**STORED DATA:**
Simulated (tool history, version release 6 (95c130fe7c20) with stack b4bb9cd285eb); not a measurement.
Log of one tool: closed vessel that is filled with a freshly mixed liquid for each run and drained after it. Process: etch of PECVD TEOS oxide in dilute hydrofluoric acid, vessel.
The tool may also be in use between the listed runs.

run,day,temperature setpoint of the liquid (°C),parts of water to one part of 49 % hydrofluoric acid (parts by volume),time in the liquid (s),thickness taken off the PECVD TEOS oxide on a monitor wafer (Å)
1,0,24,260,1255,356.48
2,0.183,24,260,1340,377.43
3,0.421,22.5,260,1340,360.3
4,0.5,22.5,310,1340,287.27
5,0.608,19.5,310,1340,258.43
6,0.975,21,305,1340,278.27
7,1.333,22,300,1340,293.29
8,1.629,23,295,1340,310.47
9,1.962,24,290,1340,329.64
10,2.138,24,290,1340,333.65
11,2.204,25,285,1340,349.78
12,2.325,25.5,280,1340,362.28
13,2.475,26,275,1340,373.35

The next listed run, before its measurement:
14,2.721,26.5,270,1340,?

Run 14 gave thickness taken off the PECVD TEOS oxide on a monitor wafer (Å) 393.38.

**WORK ORDER:**
Exactly the lines from the start of the entries through the one bearing "14,2.721,26.5,270,1340,?" are to be output, with both ends included.

**YOUR SOLUTION:**
Simulated (tool history, version release 6 (95c130fe7c20) with stack b4bb9cd285eb); not a measurement.
Log of one tool: closed vessel that is filled with a freshly mixed liquid for each run and drained after it. Process: etch of PECVD TEOS oxide in dilute hydrofluoric acid, vessel.
The tool may also be in use between the listed runs.

run,day,temperature setpoint of the liquid (°C),parts of water to one part of 49 % hydrofluoric acid (parts by volume),time in the liquid (s),thickness taken off the PECVD TEOS oxide on a monitor wafer (Å)
1,0,24,260,1255,356.48
2,0.183,24,260,1340,377.43
3,0.421,22.5,260,1340,360.3
4,0.5,22.5,310,1340,287.27
5,0.608,19.5,310,1340,258.43
6,0.975,21,305,1340,278.27
7,1.333,22,300,1340,293.29
8,1.629,23,295,1340,310.47
9,1.962,24,290,1340,329.64
10,2.138,24,290,1340,333.65
11,2.204,25,285,1340,349.78
12,2.325,25.5,280,1340,362.28
13,2.475,26,275,1340,373.35

The next listed run, before its measurement:
14,2.721,26.5,270,1340,?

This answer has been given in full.